▶ _ACTIVITY_: Exactly the lines below from the one with "<prompt>Look at the" up to and including the one with "Answer: 730 nm" make up the answer, with nothing else added.

▶ _PROVIDED INFORMATION_:
--*--

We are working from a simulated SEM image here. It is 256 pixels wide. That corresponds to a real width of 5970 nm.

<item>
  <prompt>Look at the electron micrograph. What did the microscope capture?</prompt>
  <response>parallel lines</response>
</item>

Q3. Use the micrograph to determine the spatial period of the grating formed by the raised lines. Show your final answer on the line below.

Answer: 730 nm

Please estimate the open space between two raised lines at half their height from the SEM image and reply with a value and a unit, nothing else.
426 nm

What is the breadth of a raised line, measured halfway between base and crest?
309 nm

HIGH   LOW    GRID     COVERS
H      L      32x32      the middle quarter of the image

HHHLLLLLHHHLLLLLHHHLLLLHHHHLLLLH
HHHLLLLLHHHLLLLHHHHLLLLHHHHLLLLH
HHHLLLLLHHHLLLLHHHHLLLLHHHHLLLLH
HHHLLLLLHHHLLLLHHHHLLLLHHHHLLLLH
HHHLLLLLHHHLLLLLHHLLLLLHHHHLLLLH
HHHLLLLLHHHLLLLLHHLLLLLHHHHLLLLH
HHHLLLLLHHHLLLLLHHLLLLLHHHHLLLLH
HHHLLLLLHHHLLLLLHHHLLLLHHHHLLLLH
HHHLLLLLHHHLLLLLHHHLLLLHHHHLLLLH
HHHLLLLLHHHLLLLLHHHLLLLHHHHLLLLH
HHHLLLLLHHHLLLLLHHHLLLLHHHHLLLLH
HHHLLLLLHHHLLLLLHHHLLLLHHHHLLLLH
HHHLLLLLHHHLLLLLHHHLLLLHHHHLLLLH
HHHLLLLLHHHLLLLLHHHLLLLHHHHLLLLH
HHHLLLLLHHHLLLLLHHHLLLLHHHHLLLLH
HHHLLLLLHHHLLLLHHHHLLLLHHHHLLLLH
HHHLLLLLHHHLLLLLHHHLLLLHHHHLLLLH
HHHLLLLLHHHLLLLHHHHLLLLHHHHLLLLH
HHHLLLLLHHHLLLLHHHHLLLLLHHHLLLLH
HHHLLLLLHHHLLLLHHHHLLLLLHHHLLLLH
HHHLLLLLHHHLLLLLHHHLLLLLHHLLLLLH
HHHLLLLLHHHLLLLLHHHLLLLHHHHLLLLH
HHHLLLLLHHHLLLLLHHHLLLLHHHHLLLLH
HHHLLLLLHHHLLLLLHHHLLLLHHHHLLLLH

--*--

▶ _EXERCISE RESULT_:
  <prompt>Look at the electron micrograph. What did the microscope capture?</prompt>
  <response>parallel lines</response>
</item>

Q3. Use the micrograph to determine the spatial period of the grating formed by the raised lines. Show your final answer on the line below.

Answer: 730 nm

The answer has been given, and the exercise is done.